[LISTED RECORDS Boundary: Start]

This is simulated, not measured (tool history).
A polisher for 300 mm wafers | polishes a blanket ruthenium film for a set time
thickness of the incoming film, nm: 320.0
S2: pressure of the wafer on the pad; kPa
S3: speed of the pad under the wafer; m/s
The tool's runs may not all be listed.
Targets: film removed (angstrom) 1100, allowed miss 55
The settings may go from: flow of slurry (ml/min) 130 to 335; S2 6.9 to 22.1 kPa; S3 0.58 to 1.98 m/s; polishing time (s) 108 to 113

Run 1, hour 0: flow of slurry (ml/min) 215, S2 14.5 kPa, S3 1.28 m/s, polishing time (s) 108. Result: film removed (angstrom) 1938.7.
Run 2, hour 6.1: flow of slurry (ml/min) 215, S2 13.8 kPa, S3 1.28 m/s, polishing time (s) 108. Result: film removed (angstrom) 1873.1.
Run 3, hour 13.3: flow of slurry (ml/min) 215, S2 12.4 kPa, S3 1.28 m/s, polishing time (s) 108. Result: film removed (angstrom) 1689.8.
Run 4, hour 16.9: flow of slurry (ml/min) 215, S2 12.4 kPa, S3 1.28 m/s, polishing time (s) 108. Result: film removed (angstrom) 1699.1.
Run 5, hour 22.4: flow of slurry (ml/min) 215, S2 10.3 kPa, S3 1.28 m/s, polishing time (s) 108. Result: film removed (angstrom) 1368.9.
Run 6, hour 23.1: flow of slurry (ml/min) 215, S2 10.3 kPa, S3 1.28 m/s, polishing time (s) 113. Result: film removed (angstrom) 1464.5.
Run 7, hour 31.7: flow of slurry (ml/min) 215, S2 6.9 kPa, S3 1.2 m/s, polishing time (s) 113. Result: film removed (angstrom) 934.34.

[LISTED RECORDS Boundary: End]

(WORK INSTRUCTION): Reproduce word for word only the first line of the listing above and each line after it through the line with "Run 6, hour".

(EXERCISE RESPONSE):
This is simulated, not measured (tool history).
A polisher for 300 mm wafers | polishes a blanket ruthenium film for a set time
thickness of the incoming film, nm: 320.0
S2: pressure of the wafer on the pad; kPa
S3: speed of the pad under the wafer; m/s
The tool's runs may not all be listed.
Targets: film removed (angstrom) 1100, allowed miss 55
The settings may go from: flow of slurry (ml/min) 130 to 335; S2 6.9 to 22.1 kPa; S3 0.58 to 1.98 m/s; polishing time (s) 108 to 113

Run 1, hour 0: flow of slurry (ml/min) 215, S2 14.5 kPa, S3 1.28 m/s, polishing time (s) 108. Result: film removed (angstrom) 1938.7.
Run 2, hour 6.1: flow of slurry (ml/min) 215, S2 13.8 kPa, S3 1.28 m/s, polishing time (s) 108. Result: film removed (angstrom) 1873.1.
Run 3, hour 13.3: flow of slurry (ml/min) 215, S2 12.4 kPa, S3 1.28 m/s, polishing time (s) 108. Result: film removed (angstrom) 1689.8.
Run 4, hour 16.9: flow of slurry (ml/min) 215, S2 12.4 kPa, S3 1.28 m/s, polishing time (s) 108. Result: film removed (angstrom) 1699.1.
Run 5, hour 22.4: flow of slurry (ml/min) 215, S2 10.3 kPa, S3 1.28 m/s, polishing time (s) 108. Result: film removed (angstrom) 1368.9.
Run 6, hour 23.1: flow of slurry (ml/min) 215, S2 10.3 kPa, S3 1.28 m/s, polishing time (s) 113. Result: film removed (angstrom) 1464.5.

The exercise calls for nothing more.